> Work task: Write each line again exactly as it is, from the opening line of the records below through the one containing "step 6, EPI", and add nothing.

> Information shown:
- - - - - - -

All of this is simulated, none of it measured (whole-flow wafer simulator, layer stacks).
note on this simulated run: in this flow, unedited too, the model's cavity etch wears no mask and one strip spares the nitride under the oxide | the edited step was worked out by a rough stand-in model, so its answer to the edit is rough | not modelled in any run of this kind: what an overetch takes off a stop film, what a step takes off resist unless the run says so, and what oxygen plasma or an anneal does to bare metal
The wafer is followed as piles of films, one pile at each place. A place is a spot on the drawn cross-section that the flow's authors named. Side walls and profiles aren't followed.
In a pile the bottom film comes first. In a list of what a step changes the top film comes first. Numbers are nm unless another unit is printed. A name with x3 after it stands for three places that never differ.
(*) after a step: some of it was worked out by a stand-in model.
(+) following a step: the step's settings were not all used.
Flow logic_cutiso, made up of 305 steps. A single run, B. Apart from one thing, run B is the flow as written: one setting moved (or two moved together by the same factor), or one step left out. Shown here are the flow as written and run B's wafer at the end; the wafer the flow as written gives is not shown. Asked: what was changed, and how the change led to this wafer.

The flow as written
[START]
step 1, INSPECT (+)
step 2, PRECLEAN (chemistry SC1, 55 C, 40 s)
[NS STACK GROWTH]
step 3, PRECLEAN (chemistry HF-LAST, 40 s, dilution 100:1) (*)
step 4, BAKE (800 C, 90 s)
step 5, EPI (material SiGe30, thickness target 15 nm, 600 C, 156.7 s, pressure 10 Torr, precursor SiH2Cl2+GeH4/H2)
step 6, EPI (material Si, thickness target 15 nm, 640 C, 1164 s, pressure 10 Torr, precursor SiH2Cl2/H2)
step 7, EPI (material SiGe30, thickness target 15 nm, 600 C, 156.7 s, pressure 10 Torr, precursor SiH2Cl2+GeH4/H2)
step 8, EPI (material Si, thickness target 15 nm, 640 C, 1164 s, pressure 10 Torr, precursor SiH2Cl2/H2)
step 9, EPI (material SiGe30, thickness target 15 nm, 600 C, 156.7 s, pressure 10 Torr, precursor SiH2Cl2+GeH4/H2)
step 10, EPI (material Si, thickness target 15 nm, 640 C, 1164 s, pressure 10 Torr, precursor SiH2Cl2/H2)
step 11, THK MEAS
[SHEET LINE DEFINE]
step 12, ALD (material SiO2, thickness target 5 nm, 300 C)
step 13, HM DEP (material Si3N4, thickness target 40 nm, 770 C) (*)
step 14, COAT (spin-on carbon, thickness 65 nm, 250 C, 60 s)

- - - - - - -

> Exercise answer:
All of this is simulated, none of it measured (whole-flow wafer simulator, layer stacks).
note on this simulated run: in this flow, unedited too, the model's cavity etch wears no mask and one strip spares the nitride under the oxide | the edited step was worked out by a rough stand-in model, so its answer to the edit is rough | not modelled in any run of this kind: what an overetch takes off a stop film, what a step takes off resist unless the run says so, and what oxygen plasma or an anneal does to bare metal
The wafer is followed as piles of films, one pile at each place. A place is a spot on the drawn cross-section that the flow's authors named. Side walls and profiles aren't followed.
In a pile the bottom film comes first. In a list of what a step changes the top film comes first. Numbers are nm unless another unit is printed. A name with x3 after it stands for three places that never differ.
(*) after a step: some of it was worked out by a stand-in model.
(+) following a step: the step's settings were not all used.
Flow logic_cutiso, made up of 305 steps. A single run, B. Apart from one thing, run B is the flow as written: one setting moved (or two moved together by the same factor), or one step left out. Shown here are the flow as written and run B's wafer at the end; the wafer the flow as written gives is not shown. Asked: what was changed, and how the change led to this wafer.

The flow as written
[START]
step 1, INSPECT (+)
step 2, PRECLEAN (chemistry SC1, 55 C, 40 s)
[NS STACK GROWTH]
step 3, PRECLEAN (chemistry HF-LAST, 40 s, dilution 100:1) (*)
step 4, BAKE (800 C, 90 s)
step 5, EPI (material SiGe30, thickness target 15 nm, 600 C, 156.7 s, pressure 10 Torr, precursor SiH2Cl2+GeH4/H2)
step 6, EPI (material Si, thickness target 15 nm, 640 C, 1164 s, pressure 10 Torr, precursor SiH2Cl2/H2)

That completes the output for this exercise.